§ Work item
The data below holds the lines to copy: everything from the line containing "127 ANNEAL: 900 C, 1800 s, ambient N2" to the line containing "How the change led to this, step", both ends included, set down exactly.

----------------------------------------

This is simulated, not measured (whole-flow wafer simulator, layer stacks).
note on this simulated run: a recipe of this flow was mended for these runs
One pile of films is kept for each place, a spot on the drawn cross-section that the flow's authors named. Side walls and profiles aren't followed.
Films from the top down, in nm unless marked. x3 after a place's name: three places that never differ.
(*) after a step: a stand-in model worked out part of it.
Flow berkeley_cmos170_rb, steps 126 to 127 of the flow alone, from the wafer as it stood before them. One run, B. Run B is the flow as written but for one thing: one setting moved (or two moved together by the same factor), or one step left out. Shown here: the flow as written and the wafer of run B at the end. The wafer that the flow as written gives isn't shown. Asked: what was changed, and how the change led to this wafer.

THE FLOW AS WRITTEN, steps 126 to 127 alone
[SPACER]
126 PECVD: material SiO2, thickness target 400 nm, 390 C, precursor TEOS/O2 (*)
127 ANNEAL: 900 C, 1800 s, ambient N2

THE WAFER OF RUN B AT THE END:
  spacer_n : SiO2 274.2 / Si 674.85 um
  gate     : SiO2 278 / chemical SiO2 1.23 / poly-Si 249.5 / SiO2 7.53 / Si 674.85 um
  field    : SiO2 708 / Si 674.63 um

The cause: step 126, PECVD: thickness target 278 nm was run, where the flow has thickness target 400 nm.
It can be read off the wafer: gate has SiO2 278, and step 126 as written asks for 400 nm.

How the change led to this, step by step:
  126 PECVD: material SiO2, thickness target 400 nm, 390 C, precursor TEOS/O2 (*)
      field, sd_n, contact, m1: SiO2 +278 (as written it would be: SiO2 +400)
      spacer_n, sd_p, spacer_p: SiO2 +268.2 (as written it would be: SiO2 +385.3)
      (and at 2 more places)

----------------------------------------

§ Exercise solution
127 ANNEAL: 900 C, 1800 s, ambient N2

THE WAFER OF RUN B AT THE END:
  spacer_n : SiO2 274.2 / Si 674.85 um
  gate     : SiO2 278 / chemical SiO2 1.23 / poly-Si 249.5 / SiO2 7.53 / Si 674.85 um
  field    : SiO2 708 / Si 674.63 um

The cause: step 126, PECVD: thickness target 278 nm was run, where the flow has thickness target 400 nm.
It can be read off the wafer: gate has SiO2 278, and step 126 as written asks for 400 nm.

How the change led to this, step by step:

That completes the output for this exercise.